### WORK INSTRUCTION
This exercise calls for every record to be set down exactly.

── EXERCISE DATA ──

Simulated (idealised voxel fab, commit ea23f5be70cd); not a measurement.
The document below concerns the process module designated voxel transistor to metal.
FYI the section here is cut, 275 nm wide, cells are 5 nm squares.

───

### EXERCISE RESULT
Simulated (idealised voxel fab, commit ea23f5be70cd); not a measurement.
The document below concerns the process module designated voxel transistor to metal.
FYI the section here is cut, 275 nm wide, cells are 5 nm squares.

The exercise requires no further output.